※ ※ ※

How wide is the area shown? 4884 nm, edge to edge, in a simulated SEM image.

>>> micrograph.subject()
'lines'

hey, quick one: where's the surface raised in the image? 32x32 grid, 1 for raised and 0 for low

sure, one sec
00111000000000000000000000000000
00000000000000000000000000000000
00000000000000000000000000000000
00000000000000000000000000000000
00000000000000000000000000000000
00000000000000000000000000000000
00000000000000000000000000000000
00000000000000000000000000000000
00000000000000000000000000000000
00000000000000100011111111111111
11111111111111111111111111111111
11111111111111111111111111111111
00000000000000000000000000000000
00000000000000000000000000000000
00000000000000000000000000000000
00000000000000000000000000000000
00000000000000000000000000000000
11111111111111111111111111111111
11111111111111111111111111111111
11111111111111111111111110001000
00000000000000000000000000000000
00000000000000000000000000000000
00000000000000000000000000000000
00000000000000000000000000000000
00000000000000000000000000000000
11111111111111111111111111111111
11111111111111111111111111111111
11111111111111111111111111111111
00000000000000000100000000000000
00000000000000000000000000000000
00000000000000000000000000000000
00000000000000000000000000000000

※ ※ ※

Brief:
Reproduce the records above exactly, from the first line through the line containing "11111111111111111111111110001000", and output nothing else.

Result:
How wide is the area shown? 4884 nm, edge to edge, in a simulated SEM image.

>>> micrograph.subject()
'lines'

hey, quick one: where's the surface raised in the image? 32x32 grid, 1 for raised and 0 for low

sure, one sec
00111000000000000000000000000000
00000000000000000000000000000000
00000000000000000000000000000000
00000000000000000000000000000000
00000000000000000000000000000000
00000000000000000000000000000000
00000000000000000000000000000000
00000000000000000000000000000000
00000000000000000000000000000000
00000000000000100011111111111111
11111111111111111111111111111111
11111111111111111111111111111111
00000000000000000000000000000000
00000000000000000000000000000000
00000000000000000000000000000000
00000000000000000000000000000000
00000000000000000000000000000000
11111111111111111111111111111111
11111111111111111111111111111111
11111111111111111111111110001000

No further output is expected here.